**Task item:**
Return, exactly as written, every line from the first line of the data below through the line that contains "route shown NAME@n: a".

=== Begin Enclosure ===
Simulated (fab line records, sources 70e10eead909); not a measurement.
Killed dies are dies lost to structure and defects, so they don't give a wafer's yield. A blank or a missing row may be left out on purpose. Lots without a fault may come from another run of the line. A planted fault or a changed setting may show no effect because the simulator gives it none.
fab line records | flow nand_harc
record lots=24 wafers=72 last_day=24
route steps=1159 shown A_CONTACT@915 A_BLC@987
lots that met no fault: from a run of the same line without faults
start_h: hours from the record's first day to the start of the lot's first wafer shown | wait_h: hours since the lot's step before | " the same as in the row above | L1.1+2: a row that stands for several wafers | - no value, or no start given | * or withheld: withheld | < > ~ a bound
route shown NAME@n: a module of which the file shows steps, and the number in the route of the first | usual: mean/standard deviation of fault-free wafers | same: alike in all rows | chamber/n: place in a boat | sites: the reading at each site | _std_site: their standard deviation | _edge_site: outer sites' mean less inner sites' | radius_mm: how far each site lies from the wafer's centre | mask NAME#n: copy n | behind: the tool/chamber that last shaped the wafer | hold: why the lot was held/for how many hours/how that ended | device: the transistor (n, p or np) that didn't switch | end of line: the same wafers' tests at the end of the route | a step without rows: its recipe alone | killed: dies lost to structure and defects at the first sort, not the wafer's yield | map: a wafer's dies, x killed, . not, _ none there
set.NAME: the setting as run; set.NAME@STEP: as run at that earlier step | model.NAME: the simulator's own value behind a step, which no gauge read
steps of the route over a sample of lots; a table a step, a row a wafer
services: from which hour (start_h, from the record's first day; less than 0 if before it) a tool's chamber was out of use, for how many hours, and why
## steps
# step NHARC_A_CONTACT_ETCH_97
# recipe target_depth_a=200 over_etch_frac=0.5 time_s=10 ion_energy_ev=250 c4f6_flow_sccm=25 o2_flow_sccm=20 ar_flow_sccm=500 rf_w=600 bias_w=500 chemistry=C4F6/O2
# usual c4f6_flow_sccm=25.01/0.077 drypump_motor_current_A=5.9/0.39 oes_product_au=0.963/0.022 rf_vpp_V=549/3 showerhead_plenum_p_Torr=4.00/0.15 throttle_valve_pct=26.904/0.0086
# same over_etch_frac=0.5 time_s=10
=== End Enclosure ===

**Exercise result:**
Simulated (fab line records, sources 70e10eead909); not a measurement.
Killed dies are dies lost to structure and defects, so they don't give a wafer's yield. A blank or a missing row may be left out on purpose. Lots without a fault may come from another run of the line. A planted fault or a changed setting may show no effect because the simulator gives it none.
fab line records | flow nand_harc
record lots=24 wafers=72 last_day=24
route steps=1159 shown A_CONTACT@915 A_BLC@987
lots that met no fault: from a run of the same line without faults
start_h: hours from the record's first day to the start of the lot's first wafer shown | wait_h: hours since the lot's step before | " the same as in the row above | L1.1+2: a row that stands for several wafers | - no value, or no start given | * or withheld: withheld | < > ~ a bound
route shown NAME@n: a module of which the file shows steps, and the number in the route of the first | usual: mean/standard deviation of fault-free wafers | same: alike in all rows | chamber/n: place in a boat | sites: the reading at each site | _std_site: their standard deviation | _edge_site: outer sites' mean less inner sites' | radius_mm: how far each site lies from the wafer's centre | mask NAME#n: copy n | behind: the tool/chamber that last shaped the wafer | hold: why the lot was held/for how many hours/how that ended | device: the transistor (n, p or np) that didn't switch | end of line: the same wafers' tests at the end of the route | a step without rows: its recipe alone | killed: dies lost to structure and defects at the first sort, not the wafer's yield | map: a wafer's dies, x killed, . not, _ none there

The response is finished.